▸ REQUIRED ACTION
Below are records; please set down exactly the lines from the first through the one containing "route steps=202 shown".

[[ DATASET ENTRIES, beginning ]]

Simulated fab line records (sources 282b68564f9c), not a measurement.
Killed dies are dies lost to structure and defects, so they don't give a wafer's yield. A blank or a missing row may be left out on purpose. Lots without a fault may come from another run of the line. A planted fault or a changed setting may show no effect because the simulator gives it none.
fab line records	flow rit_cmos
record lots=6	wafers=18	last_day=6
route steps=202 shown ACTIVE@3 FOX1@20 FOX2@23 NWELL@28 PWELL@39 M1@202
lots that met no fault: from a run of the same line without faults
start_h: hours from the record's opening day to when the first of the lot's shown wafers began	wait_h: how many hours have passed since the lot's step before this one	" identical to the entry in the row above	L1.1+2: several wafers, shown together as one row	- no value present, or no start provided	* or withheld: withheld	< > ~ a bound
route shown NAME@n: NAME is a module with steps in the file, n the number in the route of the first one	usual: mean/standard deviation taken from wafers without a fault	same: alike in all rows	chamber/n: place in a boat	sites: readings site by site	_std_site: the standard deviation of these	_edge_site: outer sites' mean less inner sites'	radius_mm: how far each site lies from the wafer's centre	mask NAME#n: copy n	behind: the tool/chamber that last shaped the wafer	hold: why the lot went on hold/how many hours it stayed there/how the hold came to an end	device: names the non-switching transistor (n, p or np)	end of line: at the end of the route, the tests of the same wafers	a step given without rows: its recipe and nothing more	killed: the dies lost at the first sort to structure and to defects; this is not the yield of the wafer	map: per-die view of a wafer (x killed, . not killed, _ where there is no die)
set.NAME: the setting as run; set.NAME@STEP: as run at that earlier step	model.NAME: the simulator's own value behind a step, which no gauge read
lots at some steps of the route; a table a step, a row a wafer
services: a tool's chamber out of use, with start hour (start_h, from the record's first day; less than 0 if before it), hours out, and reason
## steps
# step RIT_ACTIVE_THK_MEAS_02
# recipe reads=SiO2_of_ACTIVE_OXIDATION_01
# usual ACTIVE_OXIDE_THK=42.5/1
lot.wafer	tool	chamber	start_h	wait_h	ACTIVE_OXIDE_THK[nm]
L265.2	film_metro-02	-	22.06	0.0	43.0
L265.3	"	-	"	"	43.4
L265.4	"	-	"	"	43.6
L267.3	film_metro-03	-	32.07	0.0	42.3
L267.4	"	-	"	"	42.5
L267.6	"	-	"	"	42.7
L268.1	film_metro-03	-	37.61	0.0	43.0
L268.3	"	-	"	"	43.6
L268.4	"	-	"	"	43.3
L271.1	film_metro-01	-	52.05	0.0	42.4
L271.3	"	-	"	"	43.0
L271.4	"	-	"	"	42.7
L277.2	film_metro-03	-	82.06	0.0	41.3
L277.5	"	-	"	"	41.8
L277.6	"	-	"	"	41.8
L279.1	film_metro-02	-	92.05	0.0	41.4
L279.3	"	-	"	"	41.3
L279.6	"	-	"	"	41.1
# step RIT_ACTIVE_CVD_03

[[ DATASET ENTRIES, end ]]

▸ RESPONSE AREA
Simulated fab line records (sources 282b68564f9c), not a measurement.
Killed dies are dies lost to structure and defects, so they don't give a wafer's yield. A blank or a missing row may be left out on purpose. Lots without a fault may come from another run of the line. A planted fault or a changed setting may show no effect because the simulator gives it none.
fab line records	flow rit_cmos
record lots=6	wafers=18	last_day=6
route steps=202 shown ACTIVE@3 FOX1@20 FOX2@23 NWELL@28 PWELL@39 M1@202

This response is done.